■ Activity:
Please repeat the listing exactly, with every line intact.

■ Information given:
'''
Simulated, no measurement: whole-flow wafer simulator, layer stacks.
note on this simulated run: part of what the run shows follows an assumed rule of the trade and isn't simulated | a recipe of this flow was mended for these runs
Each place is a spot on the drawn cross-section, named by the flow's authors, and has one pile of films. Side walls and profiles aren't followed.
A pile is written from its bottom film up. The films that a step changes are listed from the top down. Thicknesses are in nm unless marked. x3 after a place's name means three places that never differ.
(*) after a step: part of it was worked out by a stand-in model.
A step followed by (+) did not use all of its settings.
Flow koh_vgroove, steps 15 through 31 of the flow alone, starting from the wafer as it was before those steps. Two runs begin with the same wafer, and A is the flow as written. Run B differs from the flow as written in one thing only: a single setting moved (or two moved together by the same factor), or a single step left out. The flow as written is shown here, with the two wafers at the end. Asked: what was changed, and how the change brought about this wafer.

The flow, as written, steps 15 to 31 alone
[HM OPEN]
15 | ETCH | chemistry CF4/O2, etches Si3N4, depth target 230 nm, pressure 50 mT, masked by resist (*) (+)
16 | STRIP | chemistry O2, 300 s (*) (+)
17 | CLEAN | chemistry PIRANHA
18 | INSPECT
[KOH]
'''

■ Response area:
Simulated, no measurement: whole-flow wafer simulator, layer stacks.
note on this simulated run: part of what the run shows follows an assumed rule of the trade and isn't simulated | a recipe of this flow was mended for these runs
Each place is a spot on the drawn cross-section, named by the flow's authors, and has one pile of films. Side walls and profiles aren't followed.
A pile is written from its bottom film up. The films that a step changes are listed from the top down. Thicknesses are in nm unless marked. x3 after a place's name means three places that never differ.
(*) after a step: part of it was worked out by a stand-in model.
A step followed by (+) did not use all of its settings.
Flow koh_vgroove, steps 15 through 31 of the flow alone, starting from the wafer as it was before those steps. Two runs begin with the same wafer, and A is the flow as written. Run B differs from the flow as written in one thing only: a single setting moved (or two moved together by the same factor), or a single step left out. The flow as written is shown here, with the two wafers at the end. Asked: what was changed, and how the change brought about this wafer.

The flow, as written, steps 15 to 31 alone
[HM OPEN]
15 | ETCH | chemistry CF4/O2, etches Si3N4, depth target 230 nm, pressure 50 mT, masked by resist (*) (+)
16 | STRIP | chemistry O2, 300 s (*) (+)
17 | CLEAN | chemistry PIRANHA
18 | INSPECT
[KOH]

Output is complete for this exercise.